**DATASET EXTRACT**
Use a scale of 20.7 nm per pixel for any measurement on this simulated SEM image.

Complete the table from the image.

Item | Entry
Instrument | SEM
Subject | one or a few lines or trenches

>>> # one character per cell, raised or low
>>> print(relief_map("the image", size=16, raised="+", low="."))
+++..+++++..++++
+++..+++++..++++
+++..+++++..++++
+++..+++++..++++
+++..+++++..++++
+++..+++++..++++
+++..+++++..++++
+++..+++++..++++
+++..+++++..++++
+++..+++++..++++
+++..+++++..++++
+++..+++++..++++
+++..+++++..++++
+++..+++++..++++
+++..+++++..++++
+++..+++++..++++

**WORK REQUEST**
Starting with the first line of the listing, output each line exactly until you have included the one containing "raised or low".

**RESPONSE AREA**
Use a scale of 20.7 nm per pixel for any measurement on this simulated SEM image.

Complete the table from the image.

Item | Entry
Instrument | SEM
Subject | one or a few lines or trenches

>>> # one character per cell, raised or low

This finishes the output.